Action item =
Everything from the first line of the material below through the line containing "B1: film thickness" must be retyped exactly, and nothing past it.

Excerpted data: Begin

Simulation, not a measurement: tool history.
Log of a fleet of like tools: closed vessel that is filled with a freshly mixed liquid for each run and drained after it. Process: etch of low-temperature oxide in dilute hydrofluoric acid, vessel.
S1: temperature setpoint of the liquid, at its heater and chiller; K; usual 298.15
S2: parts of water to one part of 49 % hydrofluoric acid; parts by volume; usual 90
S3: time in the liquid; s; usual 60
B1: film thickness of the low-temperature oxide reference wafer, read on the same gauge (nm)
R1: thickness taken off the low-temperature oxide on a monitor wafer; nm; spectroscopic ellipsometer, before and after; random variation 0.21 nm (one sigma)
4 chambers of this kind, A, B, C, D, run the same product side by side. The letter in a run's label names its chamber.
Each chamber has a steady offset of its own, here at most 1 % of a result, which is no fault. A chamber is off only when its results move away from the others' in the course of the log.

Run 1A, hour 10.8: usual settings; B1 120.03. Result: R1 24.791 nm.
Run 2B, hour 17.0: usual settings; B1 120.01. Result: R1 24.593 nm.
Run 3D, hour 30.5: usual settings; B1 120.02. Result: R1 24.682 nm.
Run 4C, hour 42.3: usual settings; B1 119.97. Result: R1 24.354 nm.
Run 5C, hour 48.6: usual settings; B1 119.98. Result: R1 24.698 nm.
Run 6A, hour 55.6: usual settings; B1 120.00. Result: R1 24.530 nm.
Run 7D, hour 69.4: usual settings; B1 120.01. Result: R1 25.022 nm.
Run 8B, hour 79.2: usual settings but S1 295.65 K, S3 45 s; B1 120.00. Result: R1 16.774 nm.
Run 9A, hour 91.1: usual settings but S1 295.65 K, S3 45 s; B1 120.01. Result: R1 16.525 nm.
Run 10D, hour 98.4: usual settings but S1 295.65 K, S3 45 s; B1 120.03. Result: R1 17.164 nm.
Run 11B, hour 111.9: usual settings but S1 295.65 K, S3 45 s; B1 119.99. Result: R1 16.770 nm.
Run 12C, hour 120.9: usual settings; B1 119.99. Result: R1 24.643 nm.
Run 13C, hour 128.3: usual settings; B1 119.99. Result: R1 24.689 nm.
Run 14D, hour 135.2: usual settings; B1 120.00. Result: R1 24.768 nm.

Excerpted data: End

Answer space =
Simulation, not a measurement: tool history.
Log of a fleet of like tools: closed vessel that is filled with a freshly mixed liquid for each run and drained after it. Process: etch of low-temperature oxide in dilute hydrofluoric acid, vessel.
S1: temperature setpoint of the liquid, at its heater and chiller; K; usual 298.15
S2: parts of water to one part of 49 % hydrofluoric acid; parts by volume; usual 90
S3: time in the liquid; s; usual 60
B1: film thickness of the low-temperature oxide reference wafer, read on the same gauge (nm)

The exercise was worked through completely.